§ Provided data:
------

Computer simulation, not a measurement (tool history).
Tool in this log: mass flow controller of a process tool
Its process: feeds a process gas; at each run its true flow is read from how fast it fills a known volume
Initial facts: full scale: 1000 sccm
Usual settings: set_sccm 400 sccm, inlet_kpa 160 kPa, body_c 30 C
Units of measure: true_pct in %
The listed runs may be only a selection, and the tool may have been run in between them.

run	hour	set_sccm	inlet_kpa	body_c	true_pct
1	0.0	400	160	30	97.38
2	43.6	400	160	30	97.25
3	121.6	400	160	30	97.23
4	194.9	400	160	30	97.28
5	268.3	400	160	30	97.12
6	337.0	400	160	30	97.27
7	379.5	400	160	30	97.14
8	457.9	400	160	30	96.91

------

§ Work instruction: Using the listing above, please repeat every entry exactly.

§ Problem solution:
Computer simulation, not a measurement (tool history).
Tool in this log: mass flow controller of a process tool
Its process: feeds a process gas; at each run its true flow is read from how fast it fills a known volume
Initial facts: full scale: 1000 sccm
Usual settings: set_sccm 400 sccm, inlet_kpa 160 kPa, body_c 30 C
Units of measure: true_pct in %
The listed runs may be only a selection, and the tool may have been run in between them.

run	hour	set_sccm	inlet_kpa	body_c	true_pct
1	0.0	400	160	30	97.38
2	43.6	400	160	30	97.25
3	121.6	400	160	30	97.23
4	194.9	400	160	30	97.28
5	268.3	400	160	30	97.12
6	337.0	400	160	30	97.27
7	379.5	400	160	30	97.14
8	457.9	400	160	30	96.91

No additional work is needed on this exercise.